### REQUIREMENT
Repeat exactly the lines of the listing below, please, starting with the first and ending with the line containing "14. MASKED_ETCH: tone"; leave out the rest.

### RECORDS PROVIDED
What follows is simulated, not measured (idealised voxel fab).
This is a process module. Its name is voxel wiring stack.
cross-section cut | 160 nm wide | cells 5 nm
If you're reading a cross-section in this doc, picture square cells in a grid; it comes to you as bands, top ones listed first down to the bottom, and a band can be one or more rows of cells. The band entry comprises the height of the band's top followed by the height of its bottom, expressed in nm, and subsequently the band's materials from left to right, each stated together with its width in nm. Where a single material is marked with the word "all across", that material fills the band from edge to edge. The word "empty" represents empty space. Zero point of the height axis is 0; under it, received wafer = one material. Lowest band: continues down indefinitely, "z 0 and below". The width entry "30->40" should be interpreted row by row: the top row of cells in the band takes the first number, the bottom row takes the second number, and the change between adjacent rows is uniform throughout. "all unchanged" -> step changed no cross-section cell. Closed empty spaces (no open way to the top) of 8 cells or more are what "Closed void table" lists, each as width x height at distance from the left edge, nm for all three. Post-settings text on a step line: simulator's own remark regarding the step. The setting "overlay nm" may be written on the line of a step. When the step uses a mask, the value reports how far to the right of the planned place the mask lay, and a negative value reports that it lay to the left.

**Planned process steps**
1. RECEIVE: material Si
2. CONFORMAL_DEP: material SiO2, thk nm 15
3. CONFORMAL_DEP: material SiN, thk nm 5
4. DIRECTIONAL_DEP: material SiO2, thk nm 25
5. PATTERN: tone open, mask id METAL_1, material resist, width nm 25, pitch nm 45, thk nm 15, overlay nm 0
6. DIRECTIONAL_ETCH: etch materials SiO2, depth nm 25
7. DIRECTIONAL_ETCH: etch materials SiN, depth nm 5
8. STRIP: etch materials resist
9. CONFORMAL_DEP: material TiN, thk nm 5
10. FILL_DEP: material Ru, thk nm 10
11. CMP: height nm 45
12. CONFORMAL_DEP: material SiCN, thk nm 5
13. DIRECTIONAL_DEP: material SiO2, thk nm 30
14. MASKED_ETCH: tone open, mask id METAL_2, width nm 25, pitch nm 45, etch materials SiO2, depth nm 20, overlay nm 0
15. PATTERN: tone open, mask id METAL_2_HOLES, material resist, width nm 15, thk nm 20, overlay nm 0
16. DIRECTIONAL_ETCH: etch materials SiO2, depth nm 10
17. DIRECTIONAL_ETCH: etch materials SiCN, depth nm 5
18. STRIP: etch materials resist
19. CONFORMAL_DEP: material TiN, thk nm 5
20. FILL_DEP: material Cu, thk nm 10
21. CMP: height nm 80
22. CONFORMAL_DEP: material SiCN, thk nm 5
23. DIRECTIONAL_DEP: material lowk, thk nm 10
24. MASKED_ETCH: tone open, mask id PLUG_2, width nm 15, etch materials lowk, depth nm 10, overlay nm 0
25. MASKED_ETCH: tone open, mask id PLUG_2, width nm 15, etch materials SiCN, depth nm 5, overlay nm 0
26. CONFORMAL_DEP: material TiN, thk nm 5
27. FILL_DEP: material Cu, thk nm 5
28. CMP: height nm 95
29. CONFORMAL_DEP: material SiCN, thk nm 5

### TASK ANSWER
What follows is simulated, not measured (idealised voxel fab).
This is a process module. Its name is voxel wiring stack.
cross-section cut | 160 nm wide | cells 5 nm
If you're reading a cross-section in this doc, picture square cells in a grid; it comes to you as bands, top ones listed first down to the bottom, and a band can be one or more rows of cells. The band entry comprises the height of the band's top followed by the height of its bottom, expressed in nm, and subsequently the band's materials from left to right, each stated together with its width in nm. Where a single material is marked with the word "all across", that material fills the band from edge to edge. The word "empty" represents empty space. Zero point of the height axis is 0; under it, received wafer = one material. Lowest band: continues down indefinitely, "z 0 and below". The width entry "30->40" should be interpreted row by row: the top row of cells in the band takes the first number, the bottom row takes the second number, and the change between adjacent rows is uniform throughout. "all unchanged" -> step changed no cross-section cell. Closed empty spaces (no open way to the top) of 8 cells or more are what "Closed void table" lists, each as width x height at distance from the left edge, nm for all three. Post-settings text on a step line: simulator's own remark regarding the step. The setting "overlay nm" may be written on the line of a step. When the step uses a mask, the value reports how far to the right of the planned place the mask lay, and a negative value reports that it lay to the left.

**Planned process steps**
1. RECEIVE: material Si
2. CONFORMAL_DEP: material SiO2, thk nm 15
3. CONFORMAL_DEP: material SiN, thk nm 5
4. DIRECTIONAL_DEP: material SiO2, thk nm 25
5. PATTERN: tone open, mask id METAL_1, material resist, width nm 25, pitch nm 45, thk nm 15, overlay nm 0
6. DIRECTIONAL_ETCH: etch materials SiO2, depth nm 25
7. DIRECTIONAL_ETCH: etch materials SiN, depth nm 5
8. STRIP: etch materials resist
9. CONFORMAL_DEP: material TiN, thk nm 5
10. FILL_DEP: material Ru, thk nm 10
11. CMP: height nm 45
12. CONFORMAL_DEP: material SiCN, thk nm 5
13. DIRECTIONAL_DEP: material SiO2, thk nm 30
14. MASKED_ETCH: tone open, mask id METAL_2, width nm 25, pitch nm 45, etch materials SiO2, depth nm 20, overlay nm 0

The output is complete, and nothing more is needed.